> [WORK ITEM] The lines to reproduce from the material below are those from the one containing "Flagged at NHARC_END_SORT_01: reading" through the one containing "Rule: a lot", both included; write them out exactly and add nothing.

> [GIVEN DATA]
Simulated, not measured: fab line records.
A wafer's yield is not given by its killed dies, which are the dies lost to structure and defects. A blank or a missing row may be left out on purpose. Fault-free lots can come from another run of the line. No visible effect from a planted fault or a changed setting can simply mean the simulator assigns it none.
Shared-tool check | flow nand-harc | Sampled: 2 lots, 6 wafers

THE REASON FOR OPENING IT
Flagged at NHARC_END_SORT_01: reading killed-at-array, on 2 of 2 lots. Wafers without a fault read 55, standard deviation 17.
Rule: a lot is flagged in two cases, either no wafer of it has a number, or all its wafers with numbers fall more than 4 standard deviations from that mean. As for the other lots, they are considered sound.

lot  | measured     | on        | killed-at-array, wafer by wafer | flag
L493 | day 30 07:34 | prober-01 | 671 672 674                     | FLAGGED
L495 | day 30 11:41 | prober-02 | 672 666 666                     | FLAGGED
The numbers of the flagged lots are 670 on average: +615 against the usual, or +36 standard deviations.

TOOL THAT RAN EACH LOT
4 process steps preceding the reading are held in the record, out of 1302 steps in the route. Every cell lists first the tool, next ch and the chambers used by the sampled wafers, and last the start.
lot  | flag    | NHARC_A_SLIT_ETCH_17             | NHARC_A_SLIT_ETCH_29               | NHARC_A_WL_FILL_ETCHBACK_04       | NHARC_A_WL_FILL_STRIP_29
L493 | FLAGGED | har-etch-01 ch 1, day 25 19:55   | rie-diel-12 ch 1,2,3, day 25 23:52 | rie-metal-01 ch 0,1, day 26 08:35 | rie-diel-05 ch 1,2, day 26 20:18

> [ANSWER AREA]
Flagged at NHARC_END_SORT_01: reading killed-at-array, on 2 of 2 lots. Wafers without a fault read 55, standard deviation 17.
Rule: a lot is flagged in two cases, either no wafer of it has a number, or all its wafers with numbers fall more than 4 standard deviations from that mean. As for the other lots, they are considered sound.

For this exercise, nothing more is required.